Required action:
Below are entries; output exactly the lines from the one with "Flow gf180mcu, 472" to the one with "16 CLEAN: chemistry", both included, and nothing else.

Data shown:
((

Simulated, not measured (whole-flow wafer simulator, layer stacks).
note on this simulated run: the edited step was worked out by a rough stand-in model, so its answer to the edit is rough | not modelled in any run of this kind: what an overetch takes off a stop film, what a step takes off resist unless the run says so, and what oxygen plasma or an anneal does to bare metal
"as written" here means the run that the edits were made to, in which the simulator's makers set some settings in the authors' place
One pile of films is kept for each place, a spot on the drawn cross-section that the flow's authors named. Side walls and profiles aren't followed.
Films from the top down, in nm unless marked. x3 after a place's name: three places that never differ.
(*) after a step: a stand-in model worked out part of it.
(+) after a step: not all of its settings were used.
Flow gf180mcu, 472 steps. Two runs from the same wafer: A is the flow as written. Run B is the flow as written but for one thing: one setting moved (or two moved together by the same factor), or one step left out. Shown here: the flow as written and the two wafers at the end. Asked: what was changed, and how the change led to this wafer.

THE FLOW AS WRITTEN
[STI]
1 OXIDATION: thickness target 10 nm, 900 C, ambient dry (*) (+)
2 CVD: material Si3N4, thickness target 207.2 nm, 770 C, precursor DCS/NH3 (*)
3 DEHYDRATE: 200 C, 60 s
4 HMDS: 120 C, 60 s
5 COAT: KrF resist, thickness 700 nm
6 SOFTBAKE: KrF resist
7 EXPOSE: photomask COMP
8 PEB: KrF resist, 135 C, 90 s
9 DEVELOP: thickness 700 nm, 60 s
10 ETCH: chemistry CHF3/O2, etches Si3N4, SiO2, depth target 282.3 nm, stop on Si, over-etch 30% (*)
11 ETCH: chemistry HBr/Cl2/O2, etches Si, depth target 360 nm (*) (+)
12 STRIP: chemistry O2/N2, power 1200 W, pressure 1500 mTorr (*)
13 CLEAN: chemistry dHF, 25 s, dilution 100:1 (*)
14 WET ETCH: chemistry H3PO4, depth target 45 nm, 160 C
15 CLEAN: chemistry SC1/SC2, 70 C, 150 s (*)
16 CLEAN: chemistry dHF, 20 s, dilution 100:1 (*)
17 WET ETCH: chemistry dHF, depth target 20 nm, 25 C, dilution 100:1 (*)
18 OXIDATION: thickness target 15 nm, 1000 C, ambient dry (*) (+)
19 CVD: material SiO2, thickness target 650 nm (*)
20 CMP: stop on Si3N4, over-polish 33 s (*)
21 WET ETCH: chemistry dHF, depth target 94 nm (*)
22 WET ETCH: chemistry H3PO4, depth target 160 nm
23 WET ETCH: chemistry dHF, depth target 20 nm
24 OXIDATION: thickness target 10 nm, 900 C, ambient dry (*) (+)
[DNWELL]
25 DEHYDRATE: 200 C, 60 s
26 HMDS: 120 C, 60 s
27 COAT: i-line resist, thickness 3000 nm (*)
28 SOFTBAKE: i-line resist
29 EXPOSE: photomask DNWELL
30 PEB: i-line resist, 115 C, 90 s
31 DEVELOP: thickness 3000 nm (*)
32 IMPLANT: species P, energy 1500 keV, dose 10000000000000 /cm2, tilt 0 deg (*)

))

Task solution:
Flow gf180mcu, 472 steps. Two runs from the same wafer: A is the flow as written. Run B is the flow as written but for one thing: one setting moved (or two moved together by the same factor), or one step left out. Shown here: the flow as written and the two wafers at the end. Asked: what was changed, and how the change led to this wafer.

THE FLOW AS WRITTEN
[STI]
1 OXIDATION: thickness target 10 nm, 900 C, ambient dry (*) (+)
2 CVD: material Si3N4, thickness target 207.2 nm, 770 C, precursor DCS/NH3 (*)
3 DEHYDRATE: 200 C, 60 s
4 HMDS: 120 C, 60 s
5 COAT: KrF resist, thickness 700 nm
6 SOFTBAKE: KrF resist
7 EXPOSE: photomask COMP
8 PEB: KrF resist, 135 C, 90 s
9 DEVELOP: thickness 700 nm, 60 s
10 ETCH: chemistry CHF3/O2, etches Si3N4, SiO2, depth target 282.3 nm, stop on Si, over-etch 30% (*)
11 ETCH: chemistry HBr/Cl2/O2, etches Si, depth target 360 nm (*) (+)
12 STRIP: chemistry O2/N2, power 1200 W, pressure 1500 mTorr (*)
13 CLEAN: chemistry dHF, 25 s, dilution 100:1 (*)
14 WET ETCH: chemistry H3PO4, depth target 45 nm, 160 C
15 CLEAN: chemistry SC1/SC2, 70 C, 150 s (*)
16 CLEAN: chemistry dHF, 20 s, dilution 100:1 (*)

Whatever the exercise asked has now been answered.